# REQUIRED ACTION
Up to and including the line with "TRAINER: Good, carry on.", restate the material below word for word, beginning with its first line.

= Beginning of Section =
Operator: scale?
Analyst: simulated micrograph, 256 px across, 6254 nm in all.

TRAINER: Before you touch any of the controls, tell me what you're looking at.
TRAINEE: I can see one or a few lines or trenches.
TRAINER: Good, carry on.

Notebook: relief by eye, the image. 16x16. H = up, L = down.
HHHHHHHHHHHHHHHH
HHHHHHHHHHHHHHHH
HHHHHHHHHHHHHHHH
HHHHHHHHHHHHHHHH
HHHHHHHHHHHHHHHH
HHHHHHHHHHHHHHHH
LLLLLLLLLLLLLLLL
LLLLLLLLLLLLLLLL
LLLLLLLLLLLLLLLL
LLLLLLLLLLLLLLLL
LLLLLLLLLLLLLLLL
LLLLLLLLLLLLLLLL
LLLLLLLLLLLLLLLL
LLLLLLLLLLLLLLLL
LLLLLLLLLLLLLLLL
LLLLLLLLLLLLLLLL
= End of Section =

# TASK OUTPUT
Operator: scale?
Analyst: simulated micrograph, 256 px across, 6254 nm in all.

TRAINER: Before you touch any of the controls, tell me what you're looking at.
TRAINEE: I can see one or a few lines or trenches.
TRAINER: Good, carry on.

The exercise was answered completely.